[WORK INSTRUCTION]: Exactly as written, restate the material below from its first line through the line containing "A cross-section is", and stop there.

******************************

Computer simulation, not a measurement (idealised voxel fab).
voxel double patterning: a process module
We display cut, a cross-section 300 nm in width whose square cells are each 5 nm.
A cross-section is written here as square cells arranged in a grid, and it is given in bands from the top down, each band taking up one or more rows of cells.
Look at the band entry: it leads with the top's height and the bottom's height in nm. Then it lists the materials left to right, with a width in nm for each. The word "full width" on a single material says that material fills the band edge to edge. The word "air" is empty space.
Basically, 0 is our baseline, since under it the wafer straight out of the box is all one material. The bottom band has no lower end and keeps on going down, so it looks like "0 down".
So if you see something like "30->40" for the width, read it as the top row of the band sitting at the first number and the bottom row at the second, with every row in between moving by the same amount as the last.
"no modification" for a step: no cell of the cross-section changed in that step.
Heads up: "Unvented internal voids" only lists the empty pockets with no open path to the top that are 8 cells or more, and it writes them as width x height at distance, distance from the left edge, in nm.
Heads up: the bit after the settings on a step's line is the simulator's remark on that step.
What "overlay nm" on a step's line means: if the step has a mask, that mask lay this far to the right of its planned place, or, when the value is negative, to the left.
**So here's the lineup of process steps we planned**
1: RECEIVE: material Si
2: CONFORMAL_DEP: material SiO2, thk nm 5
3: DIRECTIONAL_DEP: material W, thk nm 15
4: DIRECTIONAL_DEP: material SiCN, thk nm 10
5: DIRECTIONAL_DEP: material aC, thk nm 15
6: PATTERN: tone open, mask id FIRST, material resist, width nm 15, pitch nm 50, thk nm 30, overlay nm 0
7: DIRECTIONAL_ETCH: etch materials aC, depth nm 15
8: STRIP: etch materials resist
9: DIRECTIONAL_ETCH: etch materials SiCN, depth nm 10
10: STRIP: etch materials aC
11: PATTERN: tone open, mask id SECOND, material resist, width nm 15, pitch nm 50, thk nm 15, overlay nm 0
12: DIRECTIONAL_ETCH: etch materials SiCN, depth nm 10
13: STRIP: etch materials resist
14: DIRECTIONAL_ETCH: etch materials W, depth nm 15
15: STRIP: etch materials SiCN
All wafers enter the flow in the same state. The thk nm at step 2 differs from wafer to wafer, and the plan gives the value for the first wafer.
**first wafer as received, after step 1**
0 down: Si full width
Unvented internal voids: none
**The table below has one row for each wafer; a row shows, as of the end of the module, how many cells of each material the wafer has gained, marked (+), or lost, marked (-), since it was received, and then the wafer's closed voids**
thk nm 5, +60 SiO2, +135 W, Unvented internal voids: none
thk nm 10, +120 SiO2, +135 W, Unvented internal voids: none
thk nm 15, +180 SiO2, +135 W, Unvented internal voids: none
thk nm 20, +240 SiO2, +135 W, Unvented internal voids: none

******************************

[RESPONSE]:
Computer simulation, not a measurement (idealised voxel fab).
voxel double patterning: a process module
We display cut, a cross-section 300 nm in width whose square cells are each 5 nm.
A cross-section is written here as square cells arranged in a grid, and it is given in bands from the top down, each band taking up one or more rows of cells.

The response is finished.